Task item:
Having read the data, transcribe all of it without deviation.

** Study material follows **

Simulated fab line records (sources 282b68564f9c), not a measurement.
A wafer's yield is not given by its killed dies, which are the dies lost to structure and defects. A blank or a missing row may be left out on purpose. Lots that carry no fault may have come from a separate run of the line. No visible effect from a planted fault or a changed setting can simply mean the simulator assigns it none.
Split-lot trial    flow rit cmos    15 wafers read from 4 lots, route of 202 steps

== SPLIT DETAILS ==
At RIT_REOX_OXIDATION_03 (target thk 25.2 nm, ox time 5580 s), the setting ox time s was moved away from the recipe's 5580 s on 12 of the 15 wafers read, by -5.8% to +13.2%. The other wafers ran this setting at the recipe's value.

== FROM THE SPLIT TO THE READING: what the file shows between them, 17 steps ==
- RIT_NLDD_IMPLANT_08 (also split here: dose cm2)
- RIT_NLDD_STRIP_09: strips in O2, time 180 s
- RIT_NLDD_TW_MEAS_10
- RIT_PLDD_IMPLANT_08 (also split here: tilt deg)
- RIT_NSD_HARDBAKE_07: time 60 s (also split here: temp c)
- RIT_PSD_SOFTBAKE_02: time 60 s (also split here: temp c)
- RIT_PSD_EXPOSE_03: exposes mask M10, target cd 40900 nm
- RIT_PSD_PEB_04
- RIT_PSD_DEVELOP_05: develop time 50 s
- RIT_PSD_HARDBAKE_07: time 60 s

** End of Study material **

Response:
Simulated fab line records (sources 282b68564f9c), not a measurement.
A wafer's yield is not given by its killed dies, which are the dies lost to structure and defects. A blank or a missing row may be left out on purpose. Lots that carry no fault may have come from a separate run of the line. No visible effect from a planted fault or a changed setting can simply mean the simulator assigns it none.
Split-lot trial    flow rit cmos    15 wafers read from 4 lots, route of 202 steps

== SPLIT DETAILS ==
At RIT_REOX_OXIDATION_03 (target thk 25.2 nm, ox time 5580 s), the setting ox time s was moved away from the recipe's 5580 s on 12 of the 15 wafers read, by -5.8% to +13.2%. The other wafers ran this setting at the recipe's value.

== FROM THE SPLIT TO THE READING: what the file shows between them, 17 steps ==
- RIT_NLDD_IMPLANT_08 (also split here: dose cm2)
- RIT_NLDD_STRIP_09: strips in O2, time 180 s
- RIT_NLDD_TW_MEAS_10
- RIT_PLDD_IMPLANT_08 (also split here: tilt deg)
- RIT_NSD_HARDBAKE_07: time 60 s (also split here: temp c)
- RIT_PSD_SOFTBAKE_02: time 60 s (also split here: temp c)
- RIT_PSD_EXPOSE_03: exposes mask M10, target cd 40900 nm
- RIT_PSD_PEB_04
- RIT_PSD_DEVELOP_05: develop time 50 s
- RIT_PSD_HARDBAKE_07: time 60 s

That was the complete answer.